## Activity
Output all entries precisely.

## Given entries
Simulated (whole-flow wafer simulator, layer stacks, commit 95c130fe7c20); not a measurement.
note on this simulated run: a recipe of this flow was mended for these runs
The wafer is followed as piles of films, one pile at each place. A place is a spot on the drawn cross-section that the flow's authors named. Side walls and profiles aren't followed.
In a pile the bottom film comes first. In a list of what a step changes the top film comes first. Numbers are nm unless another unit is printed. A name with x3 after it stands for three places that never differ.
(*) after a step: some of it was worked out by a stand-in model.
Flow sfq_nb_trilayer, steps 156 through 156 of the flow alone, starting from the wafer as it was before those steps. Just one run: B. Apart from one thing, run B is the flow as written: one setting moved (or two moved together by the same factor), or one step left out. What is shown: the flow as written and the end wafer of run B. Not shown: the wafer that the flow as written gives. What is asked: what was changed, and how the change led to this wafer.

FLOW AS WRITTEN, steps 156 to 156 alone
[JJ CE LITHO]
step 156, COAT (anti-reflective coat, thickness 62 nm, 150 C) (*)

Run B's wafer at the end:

## Task response
Simulated (whole-flow wafer simulator, layer stacks, commit 95c130fe7c20); not a measurement.
note on this simulated run: a recipe of this flow was mended for these runs
The wafer is followed as piles of films, one pile at each place. A place is a spot on the drawn cross-section that the flow's authors named. Side walls and profiles aren't followed.
In a pile the bottom film comes first. In a list of what a step changes the top film comes first. Numbers are nm unless another unit is printed. A name with x3 after it stands for three places that never differ.
(*) after a step: some of it was worked out by a stand-in model.
Flow sfq_nb_trilayer, steps 156 through 156 of the flow alone, starting from the wafer as it was before those steps. Just one run: B. Apart from one thing, run B is the flow as written: one setting moved (or two moved together by the same factor), or one step left out. What is shown: the flow as written and the end wafer of run B. Not shown: the wafer that the flow as written gives. What is asked: what was changed, and how the change led to this wafer.

FLOW AS WRITTEN, steps 156 to 156 alone
[JJ CE LITHO]
step 156, COAT (anti-reflective coat, thickness 62 nm, 150 C) (*)

Run B's wafer at the end:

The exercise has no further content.